Required action: Copy nothing from the entries below except the lines from the one containing "Image: simulated SEM image" through the one containing "Cover the image.", and copy those exactly.

Dataset content:
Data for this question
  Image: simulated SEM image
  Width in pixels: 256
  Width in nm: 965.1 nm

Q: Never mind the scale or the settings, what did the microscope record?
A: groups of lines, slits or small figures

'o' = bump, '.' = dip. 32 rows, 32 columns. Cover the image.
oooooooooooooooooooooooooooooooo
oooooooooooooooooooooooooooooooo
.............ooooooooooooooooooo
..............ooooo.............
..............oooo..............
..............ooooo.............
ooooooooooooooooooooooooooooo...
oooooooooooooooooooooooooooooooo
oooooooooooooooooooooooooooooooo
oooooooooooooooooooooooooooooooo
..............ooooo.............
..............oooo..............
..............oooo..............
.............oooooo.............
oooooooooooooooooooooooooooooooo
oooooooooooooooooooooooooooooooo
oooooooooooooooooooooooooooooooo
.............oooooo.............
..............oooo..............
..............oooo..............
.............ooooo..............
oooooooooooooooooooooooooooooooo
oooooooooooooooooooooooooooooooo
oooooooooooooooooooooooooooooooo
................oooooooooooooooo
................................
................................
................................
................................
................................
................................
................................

Expected answer:
  Image: simulated SEM image
  Width in pixels: 256
  Width in nm: 965.1 nm

Q: Never mind the scale or the settings, what did the microscope record?
A: groups of lines, slits or small figures

'o' = bump, '.' = dip. 32 rows, 32 columns. Cover the image.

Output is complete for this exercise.